* **Source material**:
=== Begin Enclosure ===
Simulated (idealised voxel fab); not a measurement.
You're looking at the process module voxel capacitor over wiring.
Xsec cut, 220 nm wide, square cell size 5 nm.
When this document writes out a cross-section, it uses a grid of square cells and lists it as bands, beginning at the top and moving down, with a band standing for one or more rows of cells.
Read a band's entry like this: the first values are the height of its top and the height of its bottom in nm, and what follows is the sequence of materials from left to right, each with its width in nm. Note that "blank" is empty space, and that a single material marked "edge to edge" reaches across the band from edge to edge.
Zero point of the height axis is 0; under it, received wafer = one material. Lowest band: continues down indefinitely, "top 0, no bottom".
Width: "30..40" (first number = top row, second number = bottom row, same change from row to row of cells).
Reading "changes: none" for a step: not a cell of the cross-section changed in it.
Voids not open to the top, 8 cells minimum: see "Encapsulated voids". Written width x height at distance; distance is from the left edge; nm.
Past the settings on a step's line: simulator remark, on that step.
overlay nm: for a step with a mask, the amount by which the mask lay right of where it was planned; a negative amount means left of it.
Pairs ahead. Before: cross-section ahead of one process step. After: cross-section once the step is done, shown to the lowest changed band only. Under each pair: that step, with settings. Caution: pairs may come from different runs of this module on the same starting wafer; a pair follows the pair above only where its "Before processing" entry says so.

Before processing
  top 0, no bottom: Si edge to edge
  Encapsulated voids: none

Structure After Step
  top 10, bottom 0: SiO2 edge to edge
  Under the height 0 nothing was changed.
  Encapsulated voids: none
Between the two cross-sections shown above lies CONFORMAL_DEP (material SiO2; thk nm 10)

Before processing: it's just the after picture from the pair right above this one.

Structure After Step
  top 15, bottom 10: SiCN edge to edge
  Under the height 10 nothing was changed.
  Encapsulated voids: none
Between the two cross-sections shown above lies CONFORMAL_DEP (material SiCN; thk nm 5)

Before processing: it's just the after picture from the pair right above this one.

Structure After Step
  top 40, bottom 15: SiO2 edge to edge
=== End Enclosure ===

* **Requirement**:
Restate, word for word and without additions, every line from the top of the listing above through the line that contains "Read a band's".

* **Written answer**:
Simulated (idealised voxel fab); not a measurement.
You're looking at the process module voxel capacitor over wiring.
Xsec cut, 220 nm wide, square cell size 5 nm.
When this document writes out a cross-section, it uses a grid of square cells and lists it as bands, beginning at the top and moving down, with a band standing for one or more rows of cells.
Read a band's entry like this: the first values are the height of its top and the height of its bottom in nm, and what follows is the sequence of materials from left to right, each with its width in nm. Note that "blank" is empty space, and that a single material marked "edge to edge" reaches across the band from edge to edge.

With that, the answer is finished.